§ **Brief**: Write out the data exactly from its first line onward, ending with the line in which "(+) following a" appears.

○ ○ ○ ○ ○

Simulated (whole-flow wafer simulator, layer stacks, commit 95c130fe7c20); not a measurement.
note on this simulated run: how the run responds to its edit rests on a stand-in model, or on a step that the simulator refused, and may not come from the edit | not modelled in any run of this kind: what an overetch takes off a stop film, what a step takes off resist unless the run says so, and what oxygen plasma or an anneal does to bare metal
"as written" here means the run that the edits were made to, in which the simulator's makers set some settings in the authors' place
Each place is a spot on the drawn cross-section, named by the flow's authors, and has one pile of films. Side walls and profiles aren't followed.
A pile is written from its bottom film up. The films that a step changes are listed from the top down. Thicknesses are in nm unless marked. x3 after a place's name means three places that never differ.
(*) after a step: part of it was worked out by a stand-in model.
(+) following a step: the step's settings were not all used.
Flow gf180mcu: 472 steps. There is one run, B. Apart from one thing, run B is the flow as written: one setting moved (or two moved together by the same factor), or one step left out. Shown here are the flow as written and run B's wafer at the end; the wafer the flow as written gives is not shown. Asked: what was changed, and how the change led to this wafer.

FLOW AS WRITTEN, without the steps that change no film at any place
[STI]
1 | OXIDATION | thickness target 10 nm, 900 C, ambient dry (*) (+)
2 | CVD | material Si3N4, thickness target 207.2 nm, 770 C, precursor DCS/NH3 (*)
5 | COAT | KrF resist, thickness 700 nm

○ ○ ○ ○ ○

§ **Task output**:
Simulated (whole-flow wafer simulator, layer stacks, commit 95c130fe7c20); not a measurement.
note on this simulated run: how the run responds to its edit rests on a stand-in model, or on a step that the simulator refused, and may not come from the edit | not modelled in any run of this kind: what an overetch takes off a stop film, what a step takes off resist unless the run says so, and what oxygen plasma or an anneal does to bare metal
"as written" here means the run that the edits were made to, in which the simulator's makers set some settings in the authors' place
Each place is a spot on the drawn cross-section, named by the flow's authors, and has one pile of films. Side walls and profiles aren't followed.
A pile is written from its bottom film up. The films that a step changes are listed from the top down. Thicknesses are in nm unless marked. x3 after a place's name means three places that never differ.
(*) after a step: part of it was worked out by a stand-in model.
(+) following a step: the step's settings were not all used.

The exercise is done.